Work order
Retype, exactly as they appear below, the lines between the line holding "FROM THE SPLIT" and the line holding "- N5_WELL_APT_HARDBAKE_29: time 120 s", both ends included.

Content starts

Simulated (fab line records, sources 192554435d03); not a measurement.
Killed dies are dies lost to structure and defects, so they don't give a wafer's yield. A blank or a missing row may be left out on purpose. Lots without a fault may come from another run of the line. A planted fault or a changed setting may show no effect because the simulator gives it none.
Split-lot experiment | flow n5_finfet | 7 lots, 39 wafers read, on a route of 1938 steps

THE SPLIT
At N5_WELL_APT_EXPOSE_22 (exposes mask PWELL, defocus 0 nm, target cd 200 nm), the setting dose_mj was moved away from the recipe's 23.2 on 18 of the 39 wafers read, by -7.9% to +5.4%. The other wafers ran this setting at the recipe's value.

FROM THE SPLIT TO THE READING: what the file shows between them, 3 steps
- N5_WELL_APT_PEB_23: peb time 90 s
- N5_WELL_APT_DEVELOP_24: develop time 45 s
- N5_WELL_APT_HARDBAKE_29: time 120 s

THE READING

Content ends

Problem solution
FROM THE SPLIT TO THE READING: what the file shows between them, 3 steps
- N5_WELL_APT_PEB_23: peb time 90 s
- N5_WELL_APT_DEVELOP_24: develop time 45 s
- N5_WELL_APT_HARDBAKE_29: time 120 s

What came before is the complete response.